%%

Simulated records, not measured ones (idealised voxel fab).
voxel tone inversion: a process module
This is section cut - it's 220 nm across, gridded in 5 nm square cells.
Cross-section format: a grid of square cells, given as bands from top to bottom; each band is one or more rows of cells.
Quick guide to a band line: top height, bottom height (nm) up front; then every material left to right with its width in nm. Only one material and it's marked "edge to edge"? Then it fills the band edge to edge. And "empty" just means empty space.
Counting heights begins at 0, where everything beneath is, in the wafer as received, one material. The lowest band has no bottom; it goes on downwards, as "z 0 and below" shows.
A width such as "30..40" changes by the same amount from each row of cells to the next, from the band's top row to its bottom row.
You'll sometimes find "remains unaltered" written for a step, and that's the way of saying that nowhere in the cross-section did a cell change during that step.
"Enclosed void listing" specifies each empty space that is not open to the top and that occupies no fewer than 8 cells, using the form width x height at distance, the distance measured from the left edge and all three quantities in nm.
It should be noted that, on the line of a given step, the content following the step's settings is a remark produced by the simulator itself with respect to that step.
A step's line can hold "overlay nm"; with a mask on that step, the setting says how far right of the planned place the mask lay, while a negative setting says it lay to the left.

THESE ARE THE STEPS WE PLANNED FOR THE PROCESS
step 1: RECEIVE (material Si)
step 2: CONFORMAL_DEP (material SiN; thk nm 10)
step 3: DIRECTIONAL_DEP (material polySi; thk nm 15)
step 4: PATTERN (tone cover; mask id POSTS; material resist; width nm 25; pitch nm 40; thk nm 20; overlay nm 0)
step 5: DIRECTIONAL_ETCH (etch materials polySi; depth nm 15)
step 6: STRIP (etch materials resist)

%%

### Required action
Extract the full listing above without alteration.

### Task result
Simulated records, not measured ones (idealised voxel fab).
voxel tone inversion: a process module
This is section cut - it's 220 nm across, gridded in 5 nm square cells.
Cross-section format: a grid of square cells, given as bands from top to bottom; each band is one or more rows of cells.
Quick guide to a band line: top height, bottom height (nm) up front; then every material left to right with its width in nm. Only one material and it's marked "edge to edge"? Then it fills the band edge to edge. And "empty" just means empty space.
Counting heights begins at 0, where everything beneath is, in the wafer as received, one material. The lowest band has no bottom; it goes on downwards, as "z 0 and below" shows.
A width such as "30..40" changes by the same amount from each row of cells to the next, from the band's top row to its bottom row.
You'll sometimes find "remains unaltered" written for a step, and that's the way of saying that nowhere in the cross-section did a cell change during that step.
"Enclosed void listing" specifies each empty space that is not open to the top and that occupies no fewer than 8 cells, using the form width x height at distance, the distance measured from the left edge and all three quantities in nm.
It should be noted that, on the line of a given step, the content following the step's settings is a remark produced by the simulator itself with respect to that step.
A step's line can hold "overlay nm"; with a mask on that step, the setting says how far right of the planned place the mask lay, while a negative setting says it lay to the left.

THESE ARE THE STEPS WE PLANNED FOR THE PROCESS
step 1: RECEIVE (material Si)
step 2: CONFORMAL_DEP (material SiN; thk nm 10)
step 3: DIRECTIONAL_DEP (material polySi; thk nm 15)
step 4: PATTERN (tone cover; mask id POSTS; material resist; width nm 25; pitch nm 40; thk nm 20; overlay nm 0)
step 5: DIRECTIONAL_ETCH (etch materials polySi; depth nm 15)
step 6: STRIP (etch materials resist)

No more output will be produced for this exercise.